> **ACTIVITY**
Retype exactly the lines that run from the start of the data to the line holding "Only some runs", including both, and only those.

> **DATA TO EXAMINE**
Content starts
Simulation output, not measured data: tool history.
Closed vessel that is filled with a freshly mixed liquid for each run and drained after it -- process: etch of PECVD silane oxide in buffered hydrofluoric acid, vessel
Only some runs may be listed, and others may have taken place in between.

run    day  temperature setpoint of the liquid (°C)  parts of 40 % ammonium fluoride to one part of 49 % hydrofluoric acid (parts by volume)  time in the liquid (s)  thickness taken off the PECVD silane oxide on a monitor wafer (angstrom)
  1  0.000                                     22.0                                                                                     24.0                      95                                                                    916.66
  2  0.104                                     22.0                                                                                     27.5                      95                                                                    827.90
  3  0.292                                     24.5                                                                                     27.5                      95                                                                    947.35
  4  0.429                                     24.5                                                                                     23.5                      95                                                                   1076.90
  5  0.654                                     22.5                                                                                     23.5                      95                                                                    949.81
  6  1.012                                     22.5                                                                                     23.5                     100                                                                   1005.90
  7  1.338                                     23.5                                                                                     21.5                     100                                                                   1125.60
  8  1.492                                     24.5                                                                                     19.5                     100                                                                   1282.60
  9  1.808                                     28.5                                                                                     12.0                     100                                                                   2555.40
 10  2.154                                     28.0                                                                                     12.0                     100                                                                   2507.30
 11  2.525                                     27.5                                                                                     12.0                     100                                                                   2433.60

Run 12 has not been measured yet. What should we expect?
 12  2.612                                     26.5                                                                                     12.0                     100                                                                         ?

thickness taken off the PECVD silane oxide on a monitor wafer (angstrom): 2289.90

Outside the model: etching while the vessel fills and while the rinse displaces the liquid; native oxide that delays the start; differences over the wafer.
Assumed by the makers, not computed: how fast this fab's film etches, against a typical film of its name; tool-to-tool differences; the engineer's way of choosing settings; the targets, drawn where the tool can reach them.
Content ends

> **EXERCISE RESPONSE**
Simulation output, not measured data: tool history.
Closed vessel that is filled with a freshly mixed liquid for each run and drained after it -- process: etch of PECVD silane oxide in buffered hydrofluoric acid, vessel
Only some runs may be listed, and others may have taken place in between.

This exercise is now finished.